WORK TASK:
Every line below is to be quoted exactly, with nothing added or dropped.

╭─ GIVEN INFORMATION
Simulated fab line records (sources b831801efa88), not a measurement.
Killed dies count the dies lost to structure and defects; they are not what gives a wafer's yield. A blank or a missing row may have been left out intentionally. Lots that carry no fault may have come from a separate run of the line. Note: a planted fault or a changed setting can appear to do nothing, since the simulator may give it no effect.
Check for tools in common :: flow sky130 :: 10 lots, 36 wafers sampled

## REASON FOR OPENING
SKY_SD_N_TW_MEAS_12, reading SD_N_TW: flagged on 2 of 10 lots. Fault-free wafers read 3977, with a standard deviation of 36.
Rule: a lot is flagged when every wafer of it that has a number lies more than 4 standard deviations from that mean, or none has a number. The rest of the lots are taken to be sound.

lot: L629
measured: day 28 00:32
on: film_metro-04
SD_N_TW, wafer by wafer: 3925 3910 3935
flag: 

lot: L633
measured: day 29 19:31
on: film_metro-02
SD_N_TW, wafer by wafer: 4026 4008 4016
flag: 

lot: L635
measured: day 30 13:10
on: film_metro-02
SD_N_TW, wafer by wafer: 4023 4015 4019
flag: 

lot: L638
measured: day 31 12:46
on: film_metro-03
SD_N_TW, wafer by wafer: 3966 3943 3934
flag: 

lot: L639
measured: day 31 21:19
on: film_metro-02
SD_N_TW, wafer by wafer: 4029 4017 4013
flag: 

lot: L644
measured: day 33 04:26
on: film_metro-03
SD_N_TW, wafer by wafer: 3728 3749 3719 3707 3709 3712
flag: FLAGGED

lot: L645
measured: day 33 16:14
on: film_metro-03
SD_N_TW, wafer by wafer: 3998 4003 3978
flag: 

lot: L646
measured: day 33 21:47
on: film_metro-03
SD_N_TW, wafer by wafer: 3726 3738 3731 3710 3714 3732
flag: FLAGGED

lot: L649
╰─

WRITTEN SOLUTION:
Simulated fab line records (sources b831801efa88), not a measurement.
Killed dies count the dies lost to structure and defects; they are not what gives a wafer's yield. A blank or a missing row may have been left out intentionally. Lots that carry no fault may have come from a separate run of the line. Note: a planted fault or a changed setting can appear to do nothing, since the simulator may give it no effect.
Check for tools in common :: flow sky130 :: 10 lots, 36 wafers sampled

## REASON FOR OPENING
SKY_SD_N_TW_MEAS_12, reading SD_N_TW: flagged on 2 of 10 lots. Fault-free wafers read 3977, with a standard deviation of 36.
Rule: a lot is flagged when every wafer of it that has a number lies more than 4 standard deviations from that mean, or none has a number. The rest of the lots are taken to be sound.

lot: L629
measured: day 28 00:32
on: film_metro-04
SD_N_TW, wafer by wafer: 3925 3910 3935
flag: 

lot: L633
measured: day 29 19:31
on: film_metro-02
SD_N_TW, wafer by wafer: 4026 4008 4016
flag: 

lot: L635
measured: day 30 13:10
on: film_metro-02
SD_N_TW, wafer by wafer: 4023 4015 4019
flag: 

lot: L638
measured: day 31 12:46
on: film_metro-03
SD_N_TW, wafer by wafer: 3966 3943 3934
flag: 

lot: L639
measured: day 31 21:19
on: film_metro-02
SD_N_TW, wafer by wafer: 4029 4017 4013
flag: 

lot: L644
measured: day 33 04:26
on: film_metro-03
SD_N_TW, wafer by wafer: 3728 3749 3719 3707 3709 3712
flag: FLAGGED

lot: L645
measured: day 33 16:14
on: film_metro-03
SD_N_TW, wafer by wafer: 3998 4003 3978
flag: 

lot: L646
measured: day 33 21:47
on: film_metro-03
SD_N_TW, wafer by wafer: 3726 3738 3731 3710 3714 3732
flag: FLAGGED

lot: L649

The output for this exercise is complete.